Work instruction -> Print the records below word for word, beginning with the first line and ending once the line containing "P3: etch of" is printed.

Extracted records ->
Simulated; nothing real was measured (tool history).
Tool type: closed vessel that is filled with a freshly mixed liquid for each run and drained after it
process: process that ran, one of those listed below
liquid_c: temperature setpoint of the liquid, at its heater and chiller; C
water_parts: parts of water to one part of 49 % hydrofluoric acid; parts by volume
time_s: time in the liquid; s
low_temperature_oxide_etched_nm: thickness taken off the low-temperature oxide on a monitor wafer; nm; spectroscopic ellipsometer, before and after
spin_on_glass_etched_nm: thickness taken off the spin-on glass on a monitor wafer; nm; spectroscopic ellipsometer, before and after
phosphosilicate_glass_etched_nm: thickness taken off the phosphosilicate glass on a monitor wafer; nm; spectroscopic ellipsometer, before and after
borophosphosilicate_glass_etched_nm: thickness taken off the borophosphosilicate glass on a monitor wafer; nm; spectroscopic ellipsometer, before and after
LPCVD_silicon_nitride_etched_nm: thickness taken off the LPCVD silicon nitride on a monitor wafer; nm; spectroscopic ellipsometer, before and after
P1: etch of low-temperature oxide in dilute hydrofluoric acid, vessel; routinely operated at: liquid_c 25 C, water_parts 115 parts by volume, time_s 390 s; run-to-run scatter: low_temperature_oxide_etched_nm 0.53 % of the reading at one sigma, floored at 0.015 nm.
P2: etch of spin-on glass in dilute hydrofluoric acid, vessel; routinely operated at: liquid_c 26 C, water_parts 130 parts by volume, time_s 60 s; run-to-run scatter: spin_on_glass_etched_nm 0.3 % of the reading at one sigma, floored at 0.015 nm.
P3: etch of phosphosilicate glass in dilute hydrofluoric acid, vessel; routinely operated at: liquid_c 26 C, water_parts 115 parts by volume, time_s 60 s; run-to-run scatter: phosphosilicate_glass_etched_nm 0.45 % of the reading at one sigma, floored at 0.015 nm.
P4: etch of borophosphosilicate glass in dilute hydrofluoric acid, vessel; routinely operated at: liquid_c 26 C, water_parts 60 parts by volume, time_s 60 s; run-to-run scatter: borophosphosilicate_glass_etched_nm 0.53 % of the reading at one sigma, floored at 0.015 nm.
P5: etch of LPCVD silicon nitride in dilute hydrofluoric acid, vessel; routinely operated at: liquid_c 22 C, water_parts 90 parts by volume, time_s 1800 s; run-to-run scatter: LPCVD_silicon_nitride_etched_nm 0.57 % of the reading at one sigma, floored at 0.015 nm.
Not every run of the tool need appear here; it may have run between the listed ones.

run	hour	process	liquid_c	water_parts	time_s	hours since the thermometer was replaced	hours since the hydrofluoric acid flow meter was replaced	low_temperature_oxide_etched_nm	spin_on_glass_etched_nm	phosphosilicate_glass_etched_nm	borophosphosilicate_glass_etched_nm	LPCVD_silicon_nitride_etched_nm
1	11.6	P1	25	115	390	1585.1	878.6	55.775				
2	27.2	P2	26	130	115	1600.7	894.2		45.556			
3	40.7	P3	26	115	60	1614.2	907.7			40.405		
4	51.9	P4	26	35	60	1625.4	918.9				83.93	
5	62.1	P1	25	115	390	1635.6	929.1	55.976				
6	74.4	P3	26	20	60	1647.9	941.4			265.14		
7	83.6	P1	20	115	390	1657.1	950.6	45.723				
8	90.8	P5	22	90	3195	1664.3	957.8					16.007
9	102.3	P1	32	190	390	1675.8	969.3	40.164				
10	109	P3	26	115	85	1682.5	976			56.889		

Response area ->
Simulated; nothing real was measured (tool history).
Tool type: closed vessel that is filled with a freshly mixed liquid for each run and drained after it
process: process that ran, one of those listed below
liquid_c: temperature setpoint of the liquid, at its heater and chiller; C
water_parts: parts of water to one part of 49 % hydrofluoric acid; parts by volume
time_s: time in the liquid; s
low_temperature_oxide_etched_nm: thickness taken off the low-temperature oxide on a monitor wafer; nm; spectroscopic ellipsometer, before and after
spin_on_glass_etched_nm: thickness taken off the spin-on glass on a monitor wafer; nm; spectroscopic ellipsometer, before and after
phosphosilicate_glass_etched_nm: thickness taken off the phosphosilicate glass on a monitor wafer; nm; spectroscopic ellipsometer, before and after
borophosphosilicate_glass_etched_nm: thickness taken off the borophosphosilicate glass on a monitor wafer; nm; spectroscopic ellipsometer, before and after
LPCVD_silicon_nitride_etched_nm: thickness taken off the LPCVD silicon nitride on a monitor wafer; nm; spectroscopic ellipsometer, before and after
P1: etch of low-temperature oxide in dilute hydrofluoric acid, vessel; routinely operated at: liquid_c 25 C, water_parts 115 parts by volume, time_s 390 s; run-to-run scatter: low_temperature_oxide_etched_nm 0.53 % of the reading at one sigma, floored at 0.015 nm.
P2: etch of spin-on glass in dilute hydrofluoric acid, vessel; routinely operated at: liquid_c 26 C, water_parts 130 parts by volume, time_s 60 s; run-to-run scatter: spin_on_glass_etched_nm 0.3 % of the reading at one sigma, floored at 0.015 nm.
P3: etch of phosphosilicate glass in dilute hydrofluoric acid, vessel; routinely operated at: liquid_c 26 C, water_parts 115 parts by volume, time_s 60 s; run-to-run scatter: phosphosilicate_glass_etched_nm 0.45 % of the reading at one sigma, floored at 0.015 nm.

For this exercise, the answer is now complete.